ASSIGNED TASK
All that should come back is the lines of the data below from the one containing "Question 1 (1 mark)" to the one containing "Answer: a regular", inclusive, exactly as they stand.

Top of RECORDED DATA
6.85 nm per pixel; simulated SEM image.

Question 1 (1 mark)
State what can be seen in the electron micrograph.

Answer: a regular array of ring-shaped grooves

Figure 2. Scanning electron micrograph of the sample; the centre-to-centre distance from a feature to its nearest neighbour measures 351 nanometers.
Bottom of RECORDED DATA

WRITTEN REPLY
Question 1 (1 mark)
State what can be seen in the electron micrograph.

Answer: a regular array of ring-shaped grooves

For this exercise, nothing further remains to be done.